**WORK ORDER**.
From the records below, print exactly the lines starting at the one containing "The two part" and ending at the one containing "UCB170_SPACER_CVD_00: deposits SiO2", ends included, and nothing else.

======== RECORD EXCERPTS
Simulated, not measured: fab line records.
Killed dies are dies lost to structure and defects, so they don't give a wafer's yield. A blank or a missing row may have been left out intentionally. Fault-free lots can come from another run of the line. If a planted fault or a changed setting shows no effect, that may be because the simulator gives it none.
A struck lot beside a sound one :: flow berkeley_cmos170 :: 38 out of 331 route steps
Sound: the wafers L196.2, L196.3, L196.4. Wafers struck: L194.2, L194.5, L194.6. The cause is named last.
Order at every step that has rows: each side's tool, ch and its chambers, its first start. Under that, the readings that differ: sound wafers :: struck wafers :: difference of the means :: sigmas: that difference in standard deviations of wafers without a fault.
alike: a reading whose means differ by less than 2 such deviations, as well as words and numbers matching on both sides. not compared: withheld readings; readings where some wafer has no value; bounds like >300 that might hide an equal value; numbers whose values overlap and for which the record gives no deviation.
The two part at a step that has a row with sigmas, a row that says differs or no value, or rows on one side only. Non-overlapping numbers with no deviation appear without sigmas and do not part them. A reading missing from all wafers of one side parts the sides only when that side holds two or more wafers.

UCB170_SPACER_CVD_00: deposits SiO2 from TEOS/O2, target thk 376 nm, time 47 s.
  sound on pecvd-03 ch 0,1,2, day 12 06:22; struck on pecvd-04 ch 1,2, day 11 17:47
================

**WRITTEN REPLY**.
The two part at a step that has a row with sigmas, a row that says differs or no value, or rows on one side only. Non-overlapping numbers with no deviation appear without sigmas and do not part them. A reading missing from all wafers of one side parts the sides only when that side holds two or more wafers.

UCB170_SPACER_CVD_00: deposits SiO2 from TEOS/O2, target thk 376 nm, time 47 s.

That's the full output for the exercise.